Work instruction: Your answer should be the full set of entries, given again without alteration.

Extracted data:
++++++++++
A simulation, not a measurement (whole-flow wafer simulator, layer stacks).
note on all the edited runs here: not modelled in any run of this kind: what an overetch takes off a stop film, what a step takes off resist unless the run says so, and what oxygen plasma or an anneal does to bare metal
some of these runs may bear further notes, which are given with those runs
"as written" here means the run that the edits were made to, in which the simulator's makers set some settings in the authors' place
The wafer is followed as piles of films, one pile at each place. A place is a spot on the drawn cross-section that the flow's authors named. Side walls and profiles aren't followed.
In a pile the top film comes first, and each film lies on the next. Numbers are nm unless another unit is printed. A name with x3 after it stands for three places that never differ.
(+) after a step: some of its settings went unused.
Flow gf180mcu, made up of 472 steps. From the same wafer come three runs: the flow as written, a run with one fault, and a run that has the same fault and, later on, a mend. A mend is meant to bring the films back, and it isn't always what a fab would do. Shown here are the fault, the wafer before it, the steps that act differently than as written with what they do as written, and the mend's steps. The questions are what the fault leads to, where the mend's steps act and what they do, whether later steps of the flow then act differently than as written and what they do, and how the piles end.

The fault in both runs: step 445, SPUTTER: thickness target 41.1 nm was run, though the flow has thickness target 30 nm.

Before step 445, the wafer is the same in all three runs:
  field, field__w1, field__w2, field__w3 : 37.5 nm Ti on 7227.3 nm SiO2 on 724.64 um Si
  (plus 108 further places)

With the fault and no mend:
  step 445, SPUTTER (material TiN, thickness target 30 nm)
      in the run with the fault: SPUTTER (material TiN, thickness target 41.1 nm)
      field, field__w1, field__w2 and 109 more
++++++++++

Exercise result:
A simulation, not a measurement (whole-flow wafer simulator, layer stacks).
note on all the edited runs here: not modelled in any run of this kind: what an overetch takes off a stop film, what a step takes off resist unless the run says so, and what oxygen plasma or an anneal does to bare metal
some of these runs may bear further notes, which are given with those runs
"as written" here means the run that the edits were made to, in which the simulator's makers set some settings in the authors' place
The wafer is followed as piles of films, one pile at each place. A place is a spot on the drawn cross-section that the flow's authors named. Side walls and profiles aren't followed.
In a pile the top film comes first, and each film lies on the next. Numbers are nm unless another unit is printed. A name with x3 after it stands for three places that never differ.
(+) after a step: some of its settings went unused.
Flow gf180mcu, made up of 472 steps. From the same wafer come three runs: the flow as written, a run with one fault, and a run that has the same fault and, later on, a mend. A mend is meant to bring the films back, and it isn't always what a fab would do. Shown here are the fault, the wafer before it, the steps that act differently than as written with what they do as written, and the mend's steps. The questions are what the fault leads to, where the mend's steps act and what they do, whether later steps of the flow then act differently than as written and what they do, and how the piles end.

The fault in both runs: step 445, SPUTTER: thickness target 41.1 nm was run, though the flow has thickness target 30 nm.

Before step 445, the wafer is the same in all three runs:
  field, field__w1, field__w2, field__w3 : 37.5 nm Ti on 7227.3 nm SiO2 on 724.64 um Si
  (plus 108 further places)

With the fault and no mend:
  step 445, SPUTTER (material TiN, thickness target 30 nm)
      in the run with the fault: SPUTTER (material TiN, thickness target 41.1 nm)
      field, field__w1, field__w2 and 109 more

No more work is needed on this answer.